* **Task item**
Copy, exactly and without additions, every line in the records below from the one holding "Films from the" through the one holding "9 PEB: KrF resist", both ends included.

--- --- ---
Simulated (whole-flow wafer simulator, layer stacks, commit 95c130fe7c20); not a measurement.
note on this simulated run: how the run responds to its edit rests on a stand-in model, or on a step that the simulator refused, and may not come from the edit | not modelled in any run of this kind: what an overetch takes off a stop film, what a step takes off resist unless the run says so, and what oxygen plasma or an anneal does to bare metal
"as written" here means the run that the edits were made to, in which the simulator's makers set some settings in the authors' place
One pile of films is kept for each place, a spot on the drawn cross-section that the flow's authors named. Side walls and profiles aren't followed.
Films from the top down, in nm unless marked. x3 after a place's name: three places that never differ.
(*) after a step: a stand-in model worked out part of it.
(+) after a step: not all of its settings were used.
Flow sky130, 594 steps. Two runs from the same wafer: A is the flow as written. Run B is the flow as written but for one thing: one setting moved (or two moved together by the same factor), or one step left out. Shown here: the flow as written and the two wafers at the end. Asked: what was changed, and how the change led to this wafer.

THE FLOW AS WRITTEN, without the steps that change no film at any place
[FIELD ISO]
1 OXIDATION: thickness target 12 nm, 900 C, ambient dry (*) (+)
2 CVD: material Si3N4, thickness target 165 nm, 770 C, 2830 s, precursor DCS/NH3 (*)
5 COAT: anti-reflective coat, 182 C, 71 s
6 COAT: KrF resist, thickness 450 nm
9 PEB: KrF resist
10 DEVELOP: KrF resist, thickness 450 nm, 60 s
--- --- ---

* **Response**
Films from the top down, in nm unless marked. x3 after a place's name: three places that never differ.
(*) after a step: a stand-in model worked out part of it.
(+) after a step: not all of its settings were used.
Flow sky130, 594 steps. Two runs from the same wafer: A is the flow as written. Run B is the flow as written but for one thing: one setting moved (or two moved together by the same factor), or one step left out. Shown here: the flow as written and the two wafers at the end. Asked: what was changed, and how the change led to this wafer.

THE FLOW AS WRITTEN, without the steps that change no film at any place
[FIELD ISO]
1 OXIDATION: thickness target 12 nm, 900 C, ambient dry (*) (+)
2 CVD: material Si3N4, thickness target 165 nm, 770 C, 2830 s, precursor DCS/NH3 (*)
5 COAT: anti-reflective coat, 182 C, 71 s
6 COAT: KrF resist, thickness 450 nm
9 PEB: KrF resist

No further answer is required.